### Provided information
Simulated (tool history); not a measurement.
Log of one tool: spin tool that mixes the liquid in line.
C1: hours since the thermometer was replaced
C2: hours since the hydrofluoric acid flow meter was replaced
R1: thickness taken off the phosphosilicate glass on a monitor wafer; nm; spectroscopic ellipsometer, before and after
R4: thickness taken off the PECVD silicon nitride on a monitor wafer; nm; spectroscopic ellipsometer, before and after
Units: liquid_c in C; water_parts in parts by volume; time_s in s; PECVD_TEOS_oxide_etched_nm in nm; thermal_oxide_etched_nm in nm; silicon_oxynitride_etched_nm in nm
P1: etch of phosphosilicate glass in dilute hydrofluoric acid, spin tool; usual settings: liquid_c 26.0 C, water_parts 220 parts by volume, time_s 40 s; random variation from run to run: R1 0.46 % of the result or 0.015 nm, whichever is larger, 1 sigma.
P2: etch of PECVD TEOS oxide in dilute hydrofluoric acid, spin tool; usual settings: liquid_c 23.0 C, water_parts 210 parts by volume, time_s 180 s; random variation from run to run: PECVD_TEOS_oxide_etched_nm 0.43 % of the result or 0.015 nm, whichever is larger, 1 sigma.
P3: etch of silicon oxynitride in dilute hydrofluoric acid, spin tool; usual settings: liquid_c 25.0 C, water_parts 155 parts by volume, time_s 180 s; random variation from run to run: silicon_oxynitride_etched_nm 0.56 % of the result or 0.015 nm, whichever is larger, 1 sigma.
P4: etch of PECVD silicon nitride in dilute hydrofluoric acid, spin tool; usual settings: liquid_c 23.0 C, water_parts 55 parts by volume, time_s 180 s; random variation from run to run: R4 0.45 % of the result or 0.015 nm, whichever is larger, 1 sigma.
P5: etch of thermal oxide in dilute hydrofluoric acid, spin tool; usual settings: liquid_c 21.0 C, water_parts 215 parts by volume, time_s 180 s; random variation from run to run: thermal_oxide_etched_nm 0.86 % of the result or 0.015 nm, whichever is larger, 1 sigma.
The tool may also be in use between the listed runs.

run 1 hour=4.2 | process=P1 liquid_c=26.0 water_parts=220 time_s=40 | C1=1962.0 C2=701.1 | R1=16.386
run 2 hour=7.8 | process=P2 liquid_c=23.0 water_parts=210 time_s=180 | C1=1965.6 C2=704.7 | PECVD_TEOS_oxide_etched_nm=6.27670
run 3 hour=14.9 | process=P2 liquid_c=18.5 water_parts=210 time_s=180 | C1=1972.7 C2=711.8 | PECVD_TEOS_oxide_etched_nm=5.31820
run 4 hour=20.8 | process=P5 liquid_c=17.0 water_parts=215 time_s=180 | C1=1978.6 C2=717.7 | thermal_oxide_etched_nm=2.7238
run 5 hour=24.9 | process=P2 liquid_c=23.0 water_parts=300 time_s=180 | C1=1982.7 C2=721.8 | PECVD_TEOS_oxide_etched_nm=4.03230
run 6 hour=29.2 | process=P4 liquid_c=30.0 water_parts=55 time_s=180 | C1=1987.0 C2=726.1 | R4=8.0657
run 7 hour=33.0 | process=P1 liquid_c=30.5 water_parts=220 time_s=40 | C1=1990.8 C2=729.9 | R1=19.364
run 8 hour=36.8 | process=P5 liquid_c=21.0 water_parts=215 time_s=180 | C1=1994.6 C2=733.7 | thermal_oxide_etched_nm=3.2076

### Required action
Copy the material above word for word, taking the first line, the line containing "P3: etch of", and every line between them, and nothing else.

### Result
Simulated (tool history); not a measurement.
Log of one tool: spin tool that mixes the liquid in line.
C1: hours since the thermometer was replaced
C2: hours since the hydrofluoric acid flow meter was replaced
R1: thickness taken off the phosphosilicate glass on a monitor wafer; nm; spectroscopic ellipsometer, before and after
R4: thickness taken off the PECVD silicon nitride on a monitor wafer; nm; spectroscopic ellipsometer, before and after
Units: liquid_c in C; water_parts in parts by volume; time_s in s; PECVD_TEOS_oxide_etched_nm in nm; thermal_oxide_etched_nm in nm; silicon_oxynitride_etched_nm in nm
P1: etch of phosphosilicate glass in dilute hydrofluoric acid, spin tool; usual settings: liquid_c 26.0 C, water_parts 220 parts by volume, time_s 40 s; random variation from run to run: R1 0.46 % of the result or 0.015 nm, whichever is larger, 1 sigma.
P2: etch of PECVD TEOS oxide in dilute hydrofluoric acid, spin tool; usual settings: liquid_c 23.0 C, water_parts 210 parts by volume, time_s 180 s; random variation from run to run: PECVD_TEOS_oxide_etched_nm 0.43 % of the result or 0.015 nm, whichever is larger, 1 sigma.
P3: etch of silicon oxynitride in dilute hydrofluoric acid, spin tool; usual settings: liquid_c 25.0 C, water_parts 155 parts by volume, time_s 180 s; random variation from run to run: silicon_oxynitride_etched_nm 0.56 % of the result or 0.015 nm, whichever is larger, 1 sigma.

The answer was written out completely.